§ **Requirement**:
Line for line, the listing below is to be transcribed exactly.

§ **Listed entries**:
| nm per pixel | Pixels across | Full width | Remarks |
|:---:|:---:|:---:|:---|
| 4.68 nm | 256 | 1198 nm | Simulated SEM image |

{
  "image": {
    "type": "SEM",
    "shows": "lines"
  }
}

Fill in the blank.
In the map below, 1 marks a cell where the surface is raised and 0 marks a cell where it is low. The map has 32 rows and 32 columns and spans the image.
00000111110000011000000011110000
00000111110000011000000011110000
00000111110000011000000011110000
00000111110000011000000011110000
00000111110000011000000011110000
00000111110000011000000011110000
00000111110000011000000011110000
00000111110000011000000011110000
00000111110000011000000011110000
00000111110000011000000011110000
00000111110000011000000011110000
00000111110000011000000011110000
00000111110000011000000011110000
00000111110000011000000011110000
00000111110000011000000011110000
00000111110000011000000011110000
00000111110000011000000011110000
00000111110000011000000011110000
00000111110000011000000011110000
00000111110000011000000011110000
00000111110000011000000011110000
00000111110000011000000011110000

§ **Your solution**:
| nm per pixel | Pixels across | Full width | Remarks |
|:---:|:---:|:---:|:---|
| 4.68 nm | 256 | 1198 nm | Simulated SEM image |

{
  "image": {
    "type": "SEM",
    "shows": "lines"
  }
}

Fill in the blank.
In the map below, 1 marks a cell where the surface is raised and 0 marks a cell where it is low. The map has 32 rows and 32 columns and spans the image.
00000111110000011000000011110000
00000111110000011000000011110000
00000111110000011000000011110000
00000111110000011000000011110000
00000111110000011000000011110000
00000111110000011000000011110000
00000111110000011000000011110000
00000111110000011000000011110000
00000111110000011000000011110000
00000111110000011000000011110000
00000111110000011000000011110000
00000111110000011000000011110000
00000111110000011000000011110000
00000111110000011000000011110000
00000111110000011000000011110000
00000111110000011000000011110000
00000111110000011000000011110000
00000111110000011000000011110000
00000111110000011000000011110000
00000111110000011000000011110000
00000111110000011000000011110000
00000111110000011000000011110000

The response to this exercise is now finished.